## Action item
Up to and including the line that contains "Process: takes in", write out each line of the material from its first line, exactly.

## Data provided
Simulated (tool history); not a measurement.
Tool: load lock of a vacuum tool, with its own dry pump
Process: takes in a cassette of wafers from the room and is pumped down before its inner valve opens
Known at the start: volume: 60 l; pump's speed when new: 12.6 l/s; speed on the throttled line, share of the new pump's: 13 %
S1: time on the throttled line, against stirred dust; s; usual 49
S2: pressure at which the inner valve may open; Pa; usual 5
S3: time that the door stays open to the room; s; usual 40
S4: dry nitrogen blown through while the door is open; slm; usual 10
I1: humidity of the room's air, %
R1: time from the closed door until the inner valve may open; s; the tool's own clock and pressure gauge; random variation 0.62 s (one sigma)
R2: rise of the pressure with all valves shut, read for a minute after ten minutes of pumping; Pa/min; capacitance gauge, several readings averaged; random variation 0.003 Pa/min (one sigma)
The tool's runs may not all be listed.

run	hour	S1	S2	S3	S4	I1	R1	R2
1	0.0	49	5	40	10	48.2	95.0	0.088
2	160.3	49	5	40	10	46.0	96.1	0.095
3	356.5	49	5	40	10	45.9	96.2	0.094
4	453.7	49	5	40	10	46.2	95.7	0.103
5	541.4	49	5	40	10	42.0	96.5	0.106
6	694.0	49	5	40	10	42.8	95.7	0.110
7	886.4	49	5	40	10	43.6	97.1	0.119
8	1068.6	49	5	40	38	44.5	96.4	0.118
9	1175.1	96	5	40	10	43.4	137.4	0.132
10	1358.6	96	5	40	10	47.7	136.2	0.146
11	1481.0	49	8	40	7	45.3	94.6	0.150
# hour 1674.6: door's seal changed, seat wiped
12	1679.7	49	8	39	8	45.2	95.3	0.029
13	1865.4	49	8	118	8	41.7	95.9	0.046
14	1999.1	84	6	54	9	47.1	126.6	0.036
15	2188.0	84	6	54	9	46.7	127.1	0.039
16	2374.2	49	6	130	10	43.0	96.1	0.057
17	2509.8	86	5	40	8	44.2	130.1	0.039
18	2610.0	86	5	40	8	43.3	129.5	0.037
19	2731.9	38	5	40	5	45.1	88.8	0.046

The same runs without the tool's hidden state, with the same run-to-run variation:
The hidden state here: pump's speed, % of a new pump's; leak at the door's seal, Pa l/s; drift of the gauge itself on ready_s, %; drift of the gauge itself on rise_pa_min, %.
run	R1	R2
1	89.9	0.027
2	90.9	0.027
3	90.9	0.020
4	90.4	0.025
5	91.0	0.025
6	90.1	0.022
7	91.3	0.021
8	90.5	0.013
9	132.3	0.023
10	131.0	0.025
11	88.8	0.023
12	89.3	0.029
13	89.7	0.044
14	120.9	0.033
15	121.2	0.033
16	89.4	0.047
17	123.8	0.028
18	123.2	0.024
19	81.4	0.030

## Task solution
Simulated (tool history); not a measurement.
Tool: load lock of a vacuum tool, with its own dry pump
Process: takes in a cassette of wafers from the room and is pumped down before its inner valve opens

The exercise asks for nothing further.